WORK REQUEST —
Please retype the material beneath this task exactly, starting with its first line and finishing with the line containing "- put the thickness".

-------- RECORDS SHOWN

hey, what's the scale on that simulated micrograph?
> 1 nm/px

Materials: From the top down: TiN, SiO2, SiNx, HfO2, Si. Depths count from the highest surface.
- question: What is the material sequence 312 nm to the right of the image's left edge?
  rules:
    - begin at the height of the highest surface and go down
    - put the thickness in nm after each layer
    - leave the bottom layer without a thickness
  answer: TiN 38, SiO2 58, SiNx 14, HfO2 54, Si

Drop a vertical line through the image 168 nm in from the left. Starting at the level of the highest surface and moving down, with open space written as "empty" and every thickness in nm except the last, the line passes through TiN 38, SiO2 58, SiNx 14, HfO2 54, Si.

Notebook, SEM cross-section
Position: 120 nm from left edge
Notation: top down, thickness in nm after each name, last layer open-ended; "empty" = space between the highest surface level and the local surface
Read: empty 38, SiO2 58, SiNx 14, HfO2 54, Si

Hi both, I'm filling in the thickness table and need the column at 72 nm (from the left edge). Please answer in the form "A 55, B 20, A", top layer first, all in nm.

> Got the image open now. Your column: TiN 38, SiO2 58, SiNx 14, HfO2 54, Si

----------------

SOLUTION —
hey, what's the scale on that simulated micrograph?
> 1 nm/px

Materials: From the top down: TiN, SiO2, SiNx, HfO2, Si. Depths count from the highest surface.
- question: What is the material sequence 312 nm to the right of the image's left edge?
  rules:
    - begin at the height of the highest surface and go down
    - put the thickness in nm after each layer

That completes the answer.